*EXERCISE*. Write out the full listing again. Make no alterations.

*ENTRIES PROVIDED*.
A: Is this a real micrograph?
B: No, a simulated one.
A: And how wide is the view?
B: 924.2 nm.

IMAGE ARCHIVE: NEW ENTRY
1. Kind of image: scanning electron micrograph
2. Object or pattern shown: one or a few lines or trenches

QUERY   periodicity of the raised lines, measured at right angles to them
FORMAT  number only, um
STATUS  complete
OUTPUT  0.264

*ANSWER SECTION*.
A: Is this a real micrograph?
B: No, a simulated one.
A: And how wide is the view?
B: 924.2 nm.

IMAGE ARCHIVE: NEW ENTRY
1. Kind of image: scanning electron micrograph
2. Object or pattern shown: one or a few lines or trenches

QUERY   periodicity of the raised lines, measured at right angles to them
FORMAT  number only, um
STATUS  complete
OUTPUT  0.264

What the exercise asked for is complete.